-- Dataset follows --
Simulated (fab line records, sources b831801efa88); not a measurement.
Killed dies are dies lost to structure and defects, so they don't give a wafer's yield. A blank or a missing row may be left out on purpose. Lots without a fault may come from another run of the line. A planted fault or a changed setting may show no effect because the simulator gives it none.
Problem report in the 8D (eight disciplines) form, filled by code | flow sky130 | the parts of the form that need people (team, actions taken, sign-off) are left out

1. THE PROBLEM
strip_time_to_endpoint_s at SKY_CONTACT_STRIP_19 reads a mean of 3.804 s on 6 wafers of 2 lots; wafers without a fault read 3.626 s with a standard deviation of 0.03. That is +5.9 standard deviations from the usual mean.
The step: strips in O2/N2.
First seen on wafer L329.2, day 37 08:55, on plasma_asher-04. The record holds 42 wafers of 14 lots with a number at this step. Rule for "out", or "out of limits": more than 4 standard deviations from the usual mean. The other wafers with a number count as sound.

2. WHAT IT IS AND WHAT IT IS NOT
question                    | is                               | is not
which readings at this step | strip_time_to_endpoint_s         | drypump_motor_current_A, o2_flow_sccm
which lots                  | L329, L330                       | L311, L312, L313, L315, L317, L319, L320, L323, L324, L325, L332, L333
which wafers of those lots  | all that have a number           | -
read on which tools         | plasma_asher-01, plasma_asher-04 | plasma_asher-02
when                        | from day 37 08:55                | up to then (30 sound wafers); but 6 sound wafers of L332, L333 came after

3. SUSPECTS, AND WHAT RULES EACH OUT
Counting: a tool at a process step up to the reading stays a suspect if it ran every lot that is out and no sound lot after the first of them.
-- Dataset concluded --

• Action item: Would you output the whole listing exactly as written?

• Your solution:
Simulated (fab line records, sources b831801efa88); not a measurement.
Killed dies are dies lost to structure and defects, so they don't give a wafer's yield. A blank or a missing row may be left out on purpose. Lots without a fault may come from another run of the line. A planted fault or a changed setting may show no effect because the simulator gives it none.
Problem report in the 8D (eight disciplines) form, filled by code | flow sky130 | the parts of the form that need people (team, actions taken, sign-off) are left out

1. THE PROBLEM
strip_time_to_endpoint_s at SKY_CONTACT_STRIP_19 reads a mean of 3.804 s on 6 wafers of 2 lots; wafers without a fault read 3.626 s with a standard deviation of 0.03. That is +5.9 standard deviations from the usual mean.
The step: strips in O2/N2.
First seen on wafer L329.2, day 37 08:55, on plasma_asher-04. The record holds 42 wafers of 14 lots with a number at this step. Rule for "out", or "out of limits": more than 4 standard deviations from the usual mean. The other wafers with a number count as sound.

2. WHAT IT IS AND WHAT IT IS NOT
question                    | is                               | is not
which readings at this step | strip_time_to_endpoint_s         | drypump_motor_current_A, o2_flow_sccm
which lots                  | L329, L330                       | L311, L312, L313, L315, L317, L319, L320, L323, L324, L325, L332, L333
which wafers of those lots  | all that have a number           | -
read on which tools         | plasma_asher-01, plasma_asher-04 | plasma_asher-02
when                        | from day 37 08:55                | up to then (30 sound wafers); but 6 sound wafers of L332, L333 came after

3. SUSPECTS, AND WHAT RULES EACH OUT
Counting: a tool at a process step up to the reading stays a suspect if it ran every lot that is out and no sound lot after the first of them.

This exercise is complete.